* Supplied entries
╭──
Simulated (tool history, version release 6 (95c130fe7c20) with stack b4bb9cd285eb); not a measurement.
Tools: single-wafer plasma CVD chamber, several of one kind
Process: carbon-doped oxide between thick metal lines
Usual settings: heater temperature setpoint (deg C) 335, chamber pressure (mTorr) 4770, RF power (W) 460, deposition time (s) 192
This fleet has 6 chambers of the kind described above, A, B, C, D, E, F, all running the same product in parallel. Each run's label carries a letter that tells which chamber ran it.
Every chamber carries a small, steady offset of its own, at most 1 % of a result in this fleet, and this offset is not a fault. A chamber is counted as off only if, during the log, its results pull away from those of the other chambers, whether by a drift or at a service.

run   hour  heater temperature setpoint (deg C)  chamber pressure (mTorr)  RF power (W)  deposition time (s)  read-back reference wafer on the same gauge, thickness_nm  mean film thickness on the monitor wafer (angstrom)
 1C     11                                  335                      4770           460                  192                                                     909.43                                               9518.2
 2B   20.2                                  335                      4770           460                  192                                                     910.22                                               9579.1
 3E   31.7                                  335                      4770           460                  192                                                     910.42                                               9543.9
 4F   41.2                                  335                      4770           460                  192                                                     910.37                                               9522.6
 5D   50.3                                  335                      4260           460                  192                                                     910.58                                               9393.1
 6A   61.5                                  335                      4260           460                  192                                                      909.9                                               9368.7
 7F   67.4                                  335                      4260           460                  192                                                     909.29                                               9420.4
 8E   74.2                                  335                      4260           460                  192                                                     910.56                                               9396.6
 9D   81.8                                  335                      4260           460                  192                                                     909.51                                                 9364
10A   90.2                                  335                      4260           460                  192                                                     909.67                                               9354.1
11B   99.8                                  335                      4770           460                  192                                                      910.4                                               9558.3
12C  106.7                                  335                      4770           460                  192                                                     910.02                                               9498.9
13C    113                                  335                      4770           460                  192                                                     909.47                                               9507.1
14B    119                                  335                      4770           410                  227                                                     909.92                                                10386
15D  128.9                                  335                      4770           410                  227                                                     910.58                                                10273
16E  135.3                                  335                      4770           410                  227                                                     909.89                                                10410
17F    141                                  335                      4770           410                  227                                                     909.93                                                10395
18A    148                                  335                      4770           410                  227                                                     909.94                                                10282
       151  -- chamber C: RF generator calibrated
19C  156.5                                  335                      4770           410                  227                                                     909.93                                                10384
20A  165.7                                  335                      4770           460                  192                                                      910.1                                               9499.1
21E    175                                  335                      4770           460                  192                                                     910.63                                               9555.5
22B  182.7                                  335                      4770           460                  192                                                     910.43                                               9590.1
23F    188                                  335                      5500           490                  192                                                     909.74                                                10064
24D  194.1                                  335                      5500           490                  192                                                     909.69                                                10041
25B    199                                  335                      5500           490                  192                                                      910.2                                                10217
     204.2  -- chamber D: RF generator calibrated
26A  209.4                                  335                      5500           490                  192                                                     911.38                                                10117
╰──

* Work request
The lines to extract from the data above begin with the line containing "Process: carbon-doped oxide" and end with the line containing "This fleet has". Extract them exactly, including both.

* Reply
Process: carbon-doped oxide between thick metal lines
Usual settings: heater temperature setpoint (deg C) 335, chamber pressure (mTorr) 4770, RF power (W) 460, deposition time (s) 192
This fleet has 6 chambers of the kind described above, A, B, C, D, E, F, all running the same product in parallel. Each run's label carries a letter that tells which chamber ran it.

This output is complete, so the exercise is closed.